_Task item_
Once you have read the listing, write it all out exactly.

_Extracted material_
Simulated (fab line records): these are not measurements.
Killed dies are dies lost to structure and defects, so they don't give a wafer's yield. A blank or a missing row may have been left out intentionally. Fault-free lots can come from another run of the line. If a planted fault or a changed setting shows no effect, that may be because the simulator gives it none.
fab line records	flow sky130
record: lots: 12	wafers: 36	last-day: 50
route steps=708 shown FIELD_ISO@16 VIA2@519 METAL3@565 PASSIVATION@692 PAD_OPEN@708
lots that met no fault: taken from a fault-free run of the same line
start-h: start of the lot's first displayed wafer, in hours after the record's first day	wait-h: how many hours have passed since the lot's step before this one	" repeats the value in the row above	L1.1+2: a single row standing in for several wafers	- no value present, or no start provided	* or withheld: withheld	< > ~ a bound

_Answer space_
Simulated (fab line records): these are not measurements.
Killed dies are dies lost to structure and defects, so they don't give a wafer's yield. A blank or a missing row may have been left out intentionally. Fault-free lots can come from another run of the line. If a planted fault or a changed setting shows no effect, that may be because the simulator gives it none.
fab line records	flow sky130
record: lots: 12	wafers: 36	last-day: 50
route steps=708 shown FIELD_ISO@16 VIA2@519 METAL3@565 PASSIVATION@692 PAD_OPEN@708
lots that met no fault: taken from a fault-free run of the same line
start-h: start of the lot's first displayed wafer, in hours after the record's first day	wait-h: how many hours have passed since the lot's step before this one	" repeats the value in the row above	L1.1+2: a single row standing in for several wafers	- no value present, or no start provided	* or withheld: withheld	< > ~ a bound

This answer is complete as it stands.